== ACTION ITEM ==
The records below must be copied out completely and exactly.

== GIVEN DATA ==
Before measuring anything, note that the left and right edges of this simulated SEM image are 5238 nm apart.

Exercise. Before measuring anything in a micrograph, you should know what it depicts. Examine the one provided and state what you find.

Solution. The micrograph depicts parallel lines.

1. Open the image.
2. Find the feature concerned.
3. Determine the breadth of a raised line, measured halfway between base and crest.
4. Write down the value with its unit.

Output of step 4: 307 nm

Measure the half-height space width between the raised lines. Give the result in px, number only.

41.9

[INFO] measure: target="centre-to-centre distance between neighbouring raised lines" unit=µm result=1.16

== TASK OUTPUT ==
Before measuring anything, note that the left and right edges of this simulated SEM image are 5238 nm apart.

Exercise. Before measuring anything in a micrograph, you should know what it depicts. Examine the one provided and state what you find.

Solution. The micrograph depicts parallel lines.

1. Open the image.
2. Find the feature concerned.
3. Determine the breadth of a raised line, measured halfway between base and crest.
4. Write down the value with its unit.

Output of step 4: 307 nm

Measure the half-height space width between the raised lines. Give the result in px, number only.

41.9

[INFO] measure: target="centre-to-centre distance between neighbouring raised lines" unit=µm result=1.16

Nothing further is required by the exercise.